**WORK TASK:** The data below is to be set down again exactly as written.

**DATASET EXCERPTS:**
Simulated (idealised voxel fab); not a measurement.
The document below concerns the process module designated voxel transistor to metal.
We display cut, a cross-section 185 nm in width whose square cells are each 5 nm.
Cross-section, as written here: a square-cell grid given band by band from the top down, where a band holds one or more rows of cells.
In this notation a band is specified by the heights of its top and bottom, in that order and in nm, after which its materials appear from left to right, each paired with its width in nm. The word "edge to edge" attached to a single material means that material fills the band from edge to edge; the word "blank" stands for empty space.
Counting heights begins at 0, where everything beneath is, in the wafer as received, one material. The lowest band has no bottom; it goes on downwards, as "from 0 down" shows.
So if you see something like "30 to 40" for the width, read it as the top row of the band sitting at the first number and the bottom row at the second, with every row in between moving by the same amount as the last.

**RESPONSE:**
Simulated (idealised voxel fab); not a measurement.
The document below concerns the process module designated voxel transistor to metal.
We display cut, a cross-section 185 nm in width whose square cells are each 5 nm.
Cross-section, as written here: a square-cell grid given band by band from the top down, where a band holds one or more rows of cells.
In this notation a band is specified by the heights of its top and bottom, in that order and in nm, after which its materials appear from left to right, each paired with its width in nm. The word "edge to edge" attached to a single material means that material fills the band from edge to edge; the word "blank" stands for empty space.
Counting heights begins at 0, where everything beneath is, in the wafer as received, one material. The lowest band has no bottom; it goes on downwards, as "from 0 down" shows.
So if you see something like "30 to 40" for the width, read it as the top row of the band sitting at the first number and the bottom row at the second, with every row in between moving by the same amount as the last.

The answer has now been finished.